Task item ▸ In the listing below, find the line containing "# hour 585.1: cavities" and the line containing "# hour 760.1: cavities". Repeat exactly those two lines and every line between them, nothing more.

Information supplied ▸
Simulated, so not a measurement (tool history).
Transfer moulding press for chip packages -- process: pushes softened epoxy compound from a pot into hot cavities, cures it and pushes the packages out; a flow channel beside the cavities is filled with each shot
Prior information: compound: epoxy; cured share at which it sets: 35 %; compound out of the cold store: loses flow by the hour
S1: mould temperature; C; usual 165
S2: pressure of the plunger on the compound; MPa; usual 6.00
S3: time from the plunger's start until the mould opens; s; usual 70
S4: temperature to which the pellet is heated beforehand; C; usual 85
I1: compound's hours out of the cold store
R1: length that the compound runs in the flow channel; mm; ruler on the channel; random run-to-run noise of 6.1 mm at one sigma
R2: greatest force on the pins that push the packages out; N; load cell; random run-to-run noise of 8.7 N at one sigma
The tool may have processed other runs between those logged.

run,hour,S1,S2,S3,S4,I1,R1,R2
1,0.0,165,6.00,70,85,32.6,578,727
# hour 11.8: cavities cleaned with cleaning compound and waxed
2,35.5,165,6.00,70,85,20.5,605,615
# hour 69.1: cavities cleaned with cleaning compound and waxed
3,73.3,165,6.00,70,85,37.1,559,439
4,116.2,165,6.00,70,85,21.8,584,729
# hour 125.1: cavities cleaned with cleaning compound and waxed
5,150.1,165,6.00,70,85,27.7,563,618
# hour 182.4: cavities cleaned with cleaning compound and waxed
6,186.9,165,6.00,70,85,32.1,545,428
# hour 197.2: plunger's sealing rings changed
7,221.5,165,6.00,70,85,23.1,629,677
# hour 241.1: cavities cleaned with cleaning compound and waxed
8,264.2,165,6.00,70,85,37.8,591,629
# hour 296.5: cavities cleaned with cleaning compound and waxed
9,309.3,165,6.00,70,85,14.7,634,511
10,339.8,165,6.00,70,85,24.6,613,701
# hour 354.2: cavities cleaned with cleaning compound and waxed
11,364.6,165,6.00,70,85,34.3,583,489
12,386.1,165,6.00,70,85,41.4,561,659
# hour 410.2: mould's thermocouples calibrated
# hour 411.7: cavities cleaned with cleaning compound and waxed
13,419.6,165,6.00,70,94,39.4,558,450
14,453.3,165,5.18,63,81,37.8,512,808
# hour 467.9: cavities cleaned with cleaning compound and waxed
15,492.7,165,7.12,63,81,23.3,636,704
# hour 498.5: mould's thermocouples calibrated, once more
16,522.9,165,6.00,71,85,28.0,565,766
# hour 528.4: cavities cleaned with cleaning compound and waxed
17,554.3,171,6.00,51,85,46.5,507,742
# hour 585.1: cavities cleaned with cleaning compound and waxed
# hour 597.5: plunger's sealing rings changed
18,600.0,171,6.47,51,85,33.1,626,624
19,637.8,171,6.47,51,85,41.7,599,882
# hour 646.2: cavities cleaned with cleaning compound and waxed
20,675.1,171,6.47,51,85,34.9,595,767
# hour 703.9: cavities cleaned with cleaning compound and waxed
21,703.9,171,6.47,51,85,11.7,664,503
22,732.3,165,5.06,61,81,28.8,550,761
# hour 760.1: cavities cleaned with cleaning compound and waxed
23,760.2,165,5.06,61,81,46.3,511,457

Result ▸
# hour 585.1: cavities cleaned with cleaning compound and waxed
# hour 597.5: plunger's sealing rings changed
18,600.0,171,6.47,51,85,33.1,626,624
19,637.8,171,6.47,51,85,41.7,599,882
# hour 646.2: cavities cleaned with cleaning compound and waxed
20,675.1,171,6.47,51,85,34.9,595,767
# hour 703.9: cavities cleaned with cleaning compound and waxed
21,703.9,171,6.47,51,85,11.7,664,503
22,732.3,165,5.06,61,81,28.8,550,761
# hour 760.1: cavities cleaned with cleaning compound and waxed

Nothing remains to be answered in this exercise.